Instruction for the data below: set down exactly the lines from the line with "Herein follows the" to the line with "FYI the section", inclusive, and no others.

+++

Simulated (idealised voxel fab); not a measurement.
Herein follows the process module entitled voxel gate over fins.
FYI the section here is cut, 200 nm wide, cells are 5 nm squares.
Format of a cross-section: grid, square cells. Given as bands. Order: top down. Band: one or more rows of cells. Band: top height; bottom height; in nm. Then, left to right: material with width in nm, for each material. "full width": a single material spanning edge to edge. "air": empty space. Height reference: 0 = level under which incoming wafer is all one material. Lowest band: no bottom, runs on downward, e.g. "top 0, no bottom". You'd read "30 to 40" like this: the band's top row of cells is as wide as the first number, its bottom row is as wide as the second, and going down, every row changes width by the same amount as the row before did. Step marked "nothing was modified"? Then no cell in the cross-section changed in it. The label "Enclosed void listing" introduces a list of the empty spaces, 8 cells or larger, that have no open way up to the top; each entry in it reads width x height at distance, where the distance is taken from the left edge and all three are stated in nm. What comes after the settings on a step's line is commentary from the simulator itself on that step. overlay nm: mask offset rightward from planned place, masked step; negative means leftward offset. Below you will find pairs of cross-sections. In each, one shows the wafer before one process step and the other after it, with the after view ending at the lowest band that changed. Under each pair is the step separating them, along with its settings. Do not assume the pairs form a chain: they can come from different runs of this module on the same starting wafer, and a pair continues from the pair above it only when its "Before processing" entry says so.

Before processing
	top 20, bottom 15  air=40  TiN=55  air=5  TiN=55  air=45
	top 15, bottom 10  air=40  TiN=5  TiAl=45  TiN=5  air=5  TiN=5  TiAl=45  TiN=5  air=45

+++

* Exercise solution
Herein follows the process module entitled voxel gate over fins.
FYI the section here is cut, 200 nm wide, cells are 5 nm squares.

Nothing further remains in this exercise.